Top of INFORMATION GIVEN

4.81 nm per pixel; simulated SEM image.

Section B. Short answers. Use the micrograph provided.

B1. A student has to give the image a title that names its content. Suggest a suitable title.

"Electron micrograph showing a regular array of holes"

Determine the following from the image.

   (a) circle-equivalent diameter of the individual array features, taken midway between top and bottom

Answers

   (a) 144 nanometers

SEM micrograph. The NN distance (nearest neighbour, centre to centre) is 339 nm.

Bottom of INFORMATION GIVEN

• _WORK ORDER_:
Only one stretch of the data above is needed. Restate it word for word, from the line containing "B1. A student" through the line containing "(a) 144 nanometers", both ends included.

• _RESPONSE AREA_:
B1. A student has to give the image a title that names its content. Suggest a suitable title.

"Electron micrograph showing a regular array of holes"

Determine the following from the image.

   (a) circle-equivalent diameter of the individual array features, taken midway between top and bottom

Answers

   (a) 144 nanometers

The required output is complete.